__The data__.
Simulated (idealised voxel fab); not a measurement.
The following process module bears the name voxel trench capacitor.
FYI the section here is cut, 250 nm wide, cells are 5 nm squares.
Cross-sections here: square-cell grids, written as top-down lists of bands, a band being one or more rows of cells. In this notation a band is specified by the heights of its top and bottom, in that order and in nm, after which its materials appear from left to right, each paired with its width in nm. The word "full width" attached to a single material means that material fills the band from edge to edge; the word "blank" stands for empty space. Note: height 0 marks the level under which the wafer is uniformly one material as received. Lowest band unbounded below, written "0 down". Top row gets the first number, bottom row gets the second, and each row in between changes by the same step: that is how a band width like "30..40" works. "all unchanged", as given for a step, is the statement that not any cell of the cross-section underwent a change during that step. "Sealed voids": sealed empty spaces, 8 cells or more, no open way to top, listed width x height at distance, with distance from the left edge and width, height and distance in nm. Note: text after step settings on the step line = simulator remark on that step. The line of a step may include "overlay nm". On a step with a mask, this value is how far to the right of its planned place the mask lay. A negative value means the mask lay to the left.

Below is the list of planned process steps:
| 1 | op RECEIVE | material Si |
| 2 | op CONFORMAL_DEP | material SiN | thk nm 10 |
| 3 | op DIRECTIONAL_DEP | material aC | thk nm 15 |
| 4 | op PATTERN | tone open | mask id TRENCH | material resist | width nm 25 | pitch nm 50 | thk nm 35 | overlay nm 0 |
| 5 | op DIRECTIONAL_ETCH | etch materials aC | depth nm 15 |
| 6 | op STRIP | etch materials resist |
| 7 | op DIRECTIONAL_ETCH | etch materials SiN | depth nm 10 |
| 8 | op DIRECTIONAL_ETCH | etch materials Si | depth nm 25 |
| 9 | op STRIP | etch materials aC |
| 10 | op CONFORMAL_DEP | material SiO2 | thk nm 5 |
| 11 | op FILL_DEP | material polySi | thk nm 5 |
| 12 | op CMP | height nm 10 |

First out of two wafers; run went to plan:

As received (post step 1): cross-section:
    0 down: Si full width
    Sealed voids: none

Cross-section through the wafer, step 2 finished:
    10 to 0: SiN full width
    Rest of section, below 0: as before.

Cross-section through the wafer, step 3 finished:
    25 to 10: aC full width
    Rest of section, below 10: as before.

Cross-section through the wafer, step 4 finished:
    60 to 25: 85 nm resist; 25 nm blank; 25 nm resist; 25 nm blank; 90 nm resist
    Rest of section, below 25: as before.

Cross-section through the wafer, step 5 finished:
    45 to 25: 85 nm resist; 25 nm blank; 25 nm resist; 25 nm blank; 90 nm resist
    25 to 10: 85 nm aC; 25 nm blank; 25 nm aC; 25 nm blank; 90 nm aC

__Action item__. From the listing above, repeat exactly the lines starting at the line that includes "Cross-section through the wafer, step 4" and ending at the line that includes "45 to 25: 85", with nothing outside that span.

__Exercise output__.
Cross-section through the wafer, step 4 finished:
    60 to 25: 85 nm resist; 25 nm blank; 25 nm resist; 25 nm blank; 90 nm resist
    Rest of section, below 25: as before.

Cross-section through the wafer, step 5 finished:
    45 to 25: 85 nm resist; 25 nm blank; 25 nm resist; 25 nm blank; 90 nm resist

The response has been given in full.